**Action item:** Every record must be retyped exactly as it reads.

**Record excerpts:**
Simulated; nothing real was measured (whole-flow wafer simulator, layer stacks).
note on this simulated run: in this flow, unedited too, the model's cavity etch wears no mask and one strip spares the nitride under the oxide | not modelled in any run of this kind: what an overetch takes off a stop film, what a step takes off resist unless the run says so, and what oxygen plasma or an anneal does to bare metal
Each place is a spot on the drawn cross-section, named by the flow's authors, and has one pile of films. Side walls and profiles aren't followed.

**Exercise result:**
Simulated; nothing real was measured (whole-flow wafer simulator, layer stacks).
note on this simulated run: in this flow, unedited too, the model's cavity etch wears no mask and one strip spares the nitride under the oxide | not modelled in any run of this kind: what an overetch takes off a stop film, what a step takes off resist unless the run says so, and what oxygen plasma or an anneal does to bare metal
Each place is a spot on the drawn cross-section, named by the flow's authors, and has one pile of films. Side walls and profiles aren't followed.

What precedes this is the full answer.